ACTION ITEM → Could you retype the whole listing, word for word?

···
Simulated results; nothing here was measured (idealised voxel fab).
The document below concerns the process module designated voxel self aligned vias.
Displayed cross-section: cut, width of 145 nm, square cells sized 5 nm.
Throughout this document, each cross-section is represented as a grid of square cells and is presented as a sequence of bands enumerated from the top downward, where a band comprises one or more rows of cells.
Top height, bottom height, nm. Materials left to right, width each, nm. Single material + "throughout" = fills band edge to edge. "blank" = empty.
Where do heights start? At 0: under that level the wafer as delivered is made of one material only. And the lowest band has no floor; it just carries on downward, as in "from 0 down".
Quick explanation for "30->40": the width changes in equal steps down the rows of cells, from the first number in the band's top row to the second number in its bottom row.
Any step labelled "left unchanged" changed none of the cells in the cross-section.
···

ANSWER SECTION →
Simulated results; nothing here was measured (idealised voxel fab).
The document below concerns the process module designated voxel self aligned vias.
Displayed cross-section: cut, width of 145 nm, square cells sized 5 nm.
Throughout this document, each cross-section is represented as a grid of square cells and is presented as a sequence of bands enumerated from the top downward, where a band comprises one or more rows of cells.
Top height, bottom height, nm. Materials left to right, width each, nm. Single material + "throughout" = fills band edge to edge. "blank" = empty.
Where do heights start? At 0: under that level the wafer as delivered is made of one material only. And the lowest band has no floor; it just carries on downward, as in "from 0 down".
Quick explanation for "30->40": the width changes in equal steps down the rows of cells, from the first number in the band's top row to the second number in its bottom row.
Any step labelled "left unchanged" changed none of the cells in the cross-section.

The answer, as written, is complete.